◆ **Available data**
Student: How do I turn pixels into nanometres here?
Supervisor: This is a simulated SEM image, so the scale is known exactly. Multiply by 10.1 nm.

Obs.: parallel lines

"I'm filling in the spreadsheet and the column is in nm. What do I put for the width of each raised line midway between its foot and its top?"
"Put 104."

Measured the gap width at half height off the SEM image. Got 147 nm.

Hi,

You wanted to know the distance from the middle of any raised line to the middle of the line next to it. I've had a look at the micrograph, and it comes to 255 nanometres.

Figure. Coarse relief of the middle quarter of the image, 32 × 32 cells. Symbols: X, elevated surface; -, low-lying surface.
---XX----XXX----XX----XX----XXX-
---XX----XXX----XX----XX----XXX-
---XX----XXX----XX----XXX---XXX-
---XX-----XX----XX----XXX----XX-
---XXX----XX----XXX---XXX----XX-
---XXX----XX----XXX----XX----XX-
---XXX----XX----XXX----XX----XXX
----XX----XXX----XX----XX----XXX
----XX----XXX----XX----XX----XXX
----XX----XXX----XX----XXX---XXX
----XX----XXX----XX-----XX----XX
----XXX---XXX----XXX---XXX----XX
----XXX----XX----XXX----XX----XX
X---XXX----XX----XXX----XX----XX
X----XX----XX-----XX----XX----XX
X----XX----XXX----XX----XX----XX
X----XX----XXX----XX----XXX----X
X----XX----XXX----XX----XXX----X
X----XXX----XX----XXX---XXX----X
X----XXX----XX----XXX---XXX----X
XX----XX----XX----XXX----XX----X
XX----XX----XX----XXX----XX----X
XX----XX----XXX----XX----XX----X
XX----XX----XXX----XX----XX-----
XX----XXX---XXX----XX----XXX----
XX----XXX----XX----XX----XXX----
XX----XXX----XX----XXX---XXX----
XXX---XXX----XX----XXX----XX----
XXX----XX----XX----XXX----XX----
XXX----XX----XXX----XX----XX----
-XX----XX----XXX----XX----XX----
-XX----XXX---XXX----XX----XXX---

◆ **Work order**
Here the job is to output the lines from the start of the material through the line with "Figure. Coarse relief", inclusive, exactly and with nothing else.

◆ **Written answer**
Student: How do I turn pixels into nanometres here?
Supervisor: This is a simulated SEM image, so the scale is known exactly. Multiply by 10.1 nm.

Obs.: parallel lines

"I'm filling in the spreadsheet and the column is in nm. What do I put for the width of each raised line midway between its foot and its top?"
"Put 104."

Measured the gap width at half height off the SEM image. Got 147 nm.

Hi,

You wanted to know the distance from the middle of any raised line to the middle of the line next to it. I've had a look at the micrograph, and it comes to 255 nanometres.

Figure. Coarse relief of the middle quarter of the image, 32 × 32 cells. Symbols: X, elevated surface; -, low-lying surface.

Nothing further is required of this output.